Please repeat each line of the data exactly, with nothing left out.

--- Given information Enclosed Below ---

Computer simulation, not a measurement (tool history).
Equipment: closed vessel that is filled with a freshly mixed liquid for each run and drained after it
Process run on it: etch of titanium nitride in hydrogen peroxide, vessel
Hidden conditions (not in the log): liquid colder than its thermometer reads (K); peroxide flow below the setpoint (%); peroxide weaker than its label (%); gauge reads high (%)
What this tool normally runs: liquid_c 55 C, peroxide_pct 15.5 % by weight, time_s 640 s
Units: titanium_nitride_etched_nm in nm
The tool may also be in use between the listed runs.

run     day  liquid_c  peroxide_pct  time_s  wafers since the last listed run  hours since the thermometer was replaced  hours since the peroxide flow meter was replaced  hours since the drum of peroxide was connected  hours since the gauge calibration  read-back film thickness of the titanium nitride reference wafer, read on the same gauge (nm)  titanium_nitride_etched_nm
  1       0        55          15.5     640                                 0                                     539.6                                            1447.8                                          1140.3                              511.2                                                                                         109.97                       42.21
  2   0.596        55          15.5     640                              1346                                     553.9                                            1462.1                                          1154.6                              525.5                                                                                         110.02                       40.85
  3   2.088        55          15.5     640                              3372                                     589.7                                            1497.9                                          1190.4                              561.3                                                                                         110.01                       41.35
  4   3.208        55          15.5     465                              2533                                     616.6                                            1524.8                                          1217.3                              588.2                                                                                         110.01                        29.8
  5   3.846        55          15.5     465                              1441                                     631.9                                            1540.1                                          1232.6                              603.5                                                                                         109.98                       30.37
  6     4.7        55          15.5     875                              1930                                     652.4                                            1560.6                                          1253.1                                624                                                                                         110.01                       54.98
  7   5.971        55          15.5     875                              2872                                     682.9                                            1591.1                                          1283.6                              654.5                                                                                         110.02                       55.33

--- End of Enclosed Given information ---

== Your solution ==
Computer simulation, not a measurement (tool history).
Equipment: closed vessel that is filled with a freshly mixed liquid for each run and drained after it
Process run on it: etch of titanium nitride in hydrogen peroxide, vessel
Hidden conditions (not in the log): liquid colder than its thermometer reads (K); peroxide flow below the setpoint (%); peroxide weaker than its label (%); gauge reads high (%)
What this tool normally runs: liquid_c 55 C, peroxide_pct 15.5 % by weight, time_s 640 s
Units: titanium_nitride_etched_nm in nm
The tool may also be in use between the listed runs.

run     day  liquid_c  peroxide_pct  time_s  wafers since the last listed run  hours since the thermometer was replaced  hours since the peroxide flow meter was replaced  hours since the drum of peroxide was connected  hours since the gauge calibration  read-back film thickness of the titanium nitride reference wafer, read on the same gauge (nm)  titanium_nitride_etched_nm
  1       0        55          15.5     640                                 0                                     539.6                                            1447.8                                          1140.3                              511.2                                                                                         109.97                       42.21
  2   0.596        55          15.5     640                              1346                                     553.9                                            1462.1                                          1154.6                              525.5                                                                                         110.02                       40.85
  3   2.088        55          15.5     640                              3372                                     589.7                                            1497.9                                          1190.4                              561.3                                                                                         110.01                       41.35
  4   3.208        55          15.5     465                              2533                                     616.6                                            1524.8                                          1217.3                              588.2                                                                                         110.01                        29.8
  5   3.846        55          15.5     465                              1441                                     631.9                                            1540.1                                          1232.6                              603.5                                                                                         109.98                       30.37
  6     4.7        55          15.5     875                              1930                                     652.4                                            1560.6                                          1253.1                                624                                                                                         110.01                       54.98
  7   5.971        55          15.5     875                              2872                                     682.9                                            1591.1                                          1283.6                              654.5                                                                                         110.02                       55.33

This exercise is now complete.